### Requirement
Please return, with no alterations, the lines below from the very first through the one that contains "not compared: rfHoursCounterH".

┄┄┄┄┄┄┄┄┄┄┄┄┄┄┄┄┄┄┄┄

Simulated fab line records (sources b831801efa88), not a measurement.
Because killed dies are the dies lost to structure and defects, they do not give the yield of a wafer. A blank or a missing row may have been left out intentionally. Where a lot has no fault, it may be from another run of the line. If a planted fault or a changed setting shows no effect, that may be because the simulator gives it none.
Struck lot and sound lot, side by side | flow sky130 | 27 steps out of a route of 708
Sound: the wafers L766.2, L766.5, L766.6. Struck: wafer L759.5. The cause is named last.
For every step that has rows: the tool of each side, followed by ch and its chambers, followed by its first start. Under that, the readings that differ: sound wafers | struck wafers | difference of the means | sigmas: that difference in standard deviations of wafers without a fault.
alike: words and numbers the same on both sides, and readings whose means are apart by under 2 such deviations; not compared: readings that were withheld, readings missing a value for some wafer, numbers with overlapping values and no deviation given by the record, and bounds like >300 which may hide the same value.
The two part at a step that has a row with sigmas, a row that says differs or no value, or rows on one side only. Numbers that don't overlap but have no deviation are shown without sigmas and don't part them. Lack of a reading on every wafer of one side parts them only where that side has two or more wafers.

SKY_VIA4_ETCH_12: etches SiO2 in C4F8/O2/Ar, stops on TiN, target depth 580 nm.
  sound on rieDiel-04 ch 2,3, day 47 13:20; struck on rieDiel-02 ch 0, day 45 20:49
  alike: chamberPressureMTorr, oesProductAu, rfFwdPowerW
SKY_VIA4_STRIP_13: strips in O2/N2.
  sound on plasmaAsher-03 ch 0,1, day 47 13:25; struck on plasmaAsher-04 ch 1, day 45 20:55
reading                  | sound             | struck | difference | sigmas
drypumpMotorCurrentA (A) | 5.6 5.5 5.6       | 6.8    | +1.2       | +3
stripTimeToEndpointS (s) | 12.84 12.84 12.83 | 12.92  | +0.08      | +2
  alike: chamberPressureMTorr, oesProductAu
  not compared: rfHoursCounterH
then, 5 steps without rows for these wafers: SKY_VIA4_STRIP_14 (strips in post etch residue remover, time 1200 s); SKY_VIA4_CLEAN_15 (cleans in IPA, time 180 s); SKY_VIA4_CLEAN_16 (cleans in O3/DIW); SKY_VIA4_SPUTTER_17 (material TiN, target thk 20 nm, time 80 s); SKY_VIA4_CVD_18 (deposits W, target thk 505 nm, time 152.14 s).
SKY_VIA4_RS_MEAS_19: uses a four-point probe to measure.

┄┄┄┄┄┄┄┄┄┄┄┄┄┄┄┄┄┄┄┄

### Your solution
Simulated fab line records (sources b831801efa88), not a measurement.
Because killed dies are the dies lost to structure and defects, they do not give the yield of a wafer. A blank or a missing row may have been left out intentionally. Where a lot has no fault, it may be from another run of the line. If a planted fault or a changed setting shows no effect, that may be because the simulator gives it none.
Struck lot and sound lot, side by side | flow sky130 | 27 steps out of a route of 708
Sound: the wafers L766.2, L766.5, L766.6. Struck: wafer L759.5. The cause is named last.
For every step that has rows: the tool of each side, followed by ch and its chambers, followed by its first start. Under that, the readings that differ: sound wafers | struck wafers | difference of the means | sigmas: that difference in standard deviations of wafers without a fault.
alike: words and numbers the same on both sides, and readings whose means are apart by under 2 such deviations; not compared: readings that were withheld, readings missing a value for some wafer, numbers with overlapping values and no deviation given by the record, and bounds like >300 which may hide the same value.
The two part at a step that has a row with sigmas, a row that says differs or no value, or rows on one side only. Numbers that don't overlap but have no deviation are shown without sigmas and don't part them. Lack of a reading on every wafer of one side parts them only where that side has two or more wafers.

SKY_VIA4_ETCH_12: etches SiO2 in C4F8/O2/Ar, stops on TiN, target depth 580 nm.
  sound on rieDiel-04 ch 2,3, day 47 13:20; struck on rieDiel-02 ch 0, day 45 20:49
  alike: chamberPressureMTorr, oesProductAu, rfFwdPowerW
SKY_VIA4_STRIP_13: strips in O2/N2.
  sound on plasmaAsher-03 ch 0,1, day 47 13:25; struck on plasmaAsher-04 ch 1, day 45 20:55
reading                  | sound             | struck | difference | sigmas
drypumpMotorCurrentA (A) | 5.6 5.5 5.6       | 6.8    | +1.2       | +3
stripTimeToEndpointS (s) | 12.84 12.84 12.83 | 12.92  | +0.08      | +2
  alike: chamberPressureMTorr, oesProductAu
  not compared: rfHoursCounterH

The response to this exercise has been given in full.